[DATA SUPPLIED]

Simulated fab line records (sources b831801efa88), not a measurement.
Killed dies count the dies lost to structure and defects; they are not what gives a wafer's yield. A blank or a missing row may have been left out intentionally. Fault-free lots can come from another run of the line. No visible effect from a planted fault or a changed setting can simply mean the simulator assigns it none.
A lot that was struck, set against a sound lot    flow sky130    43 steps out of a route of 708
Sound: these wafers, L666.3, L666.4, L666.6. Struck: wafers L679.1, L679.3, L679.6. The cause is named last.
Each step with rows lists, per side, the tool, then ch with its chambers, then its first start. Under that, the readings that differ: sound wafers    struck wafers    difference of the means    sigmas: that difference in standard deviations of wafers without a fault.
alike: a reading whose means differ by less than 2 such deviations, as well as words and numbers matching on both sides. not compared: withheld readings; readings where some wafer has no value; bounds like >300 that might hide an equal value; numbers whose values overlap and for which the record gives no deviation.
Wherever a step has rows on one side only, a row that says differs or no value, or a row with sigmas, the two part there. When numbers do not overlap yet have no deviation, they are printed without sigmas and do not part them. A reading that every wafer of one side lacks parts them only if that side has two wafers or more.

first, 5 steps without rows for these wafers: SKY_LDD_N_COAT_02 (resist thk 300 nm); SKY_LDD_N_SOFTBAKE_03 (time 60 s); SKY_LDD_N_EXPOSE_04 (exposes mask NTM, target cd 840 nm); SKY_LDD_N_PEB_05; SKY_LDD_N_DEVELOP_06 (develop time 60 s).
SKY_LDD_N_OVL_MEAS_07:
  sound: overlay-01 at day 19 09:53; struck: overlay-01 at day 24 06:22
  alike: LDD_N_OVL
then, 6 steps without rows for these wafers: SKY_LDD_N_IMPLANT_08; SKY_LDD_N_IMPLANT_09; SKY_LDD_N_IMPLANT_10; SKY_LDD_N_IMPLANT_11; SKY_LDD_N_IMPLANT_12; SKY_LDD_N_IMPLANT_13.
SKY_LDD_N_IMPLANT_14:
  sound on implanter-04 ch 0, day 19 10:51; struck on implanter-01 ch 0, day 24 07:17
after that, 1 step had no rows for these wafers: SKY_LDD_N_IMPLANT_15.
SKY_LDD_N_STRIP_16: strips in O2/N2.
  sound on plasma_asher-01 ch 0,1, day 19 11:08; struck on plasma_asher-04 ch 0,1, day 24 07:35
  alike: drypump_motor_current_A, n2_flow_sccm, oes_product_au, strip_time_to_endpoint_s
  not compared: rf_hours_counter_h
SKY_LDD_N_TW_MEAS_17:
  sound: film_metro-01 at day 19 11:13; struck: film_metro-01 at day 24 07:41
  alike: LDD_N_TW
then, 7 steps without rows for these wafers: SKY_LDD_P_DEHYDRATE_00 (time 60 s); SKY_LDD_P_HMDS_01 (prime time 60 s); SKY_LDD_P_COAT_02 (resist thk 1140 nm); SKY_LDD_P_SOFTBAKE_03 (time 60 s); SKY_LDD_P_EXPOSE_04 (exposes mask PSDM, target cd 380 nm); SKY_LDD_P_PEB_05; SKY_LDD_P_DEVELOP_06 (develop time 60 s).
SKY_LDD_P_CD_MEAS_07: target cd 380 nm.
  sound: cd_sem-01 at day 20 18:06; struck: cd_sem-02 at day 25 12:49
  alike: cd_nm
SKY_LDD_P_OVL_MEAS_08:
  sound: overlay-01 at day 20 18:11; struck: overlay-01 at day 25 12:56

[/DATA SUPPLIED]

▶ **WORK ITEM**
Nothing but the lines from the top of the records down to the line with "Sound: these wafers, L666.3, L666.4, L666.6." belongs in the answer; repeat them exactly.

▶ **WRITTEN SOLUTION**
Simulated fab line records (sources b831801efa88), not a measurement.
Killed dies count the dies lost to structure and defects; they are not what gives a wafer's yield. A blank or a missing row may have been left out intentionally. Fault-free lots can come from another run of the line. No visible effect from a planted fault or a changed setting can simply mean the simulator assigns it none.
A lot that was struck, set against a sound lot    flow sky130    43 steps out of a route of 708
Sound: these wafers, L666.3, L666.4, L666.6. Struck: wafers L679.1, L679.3, L679.6. The cause is named last.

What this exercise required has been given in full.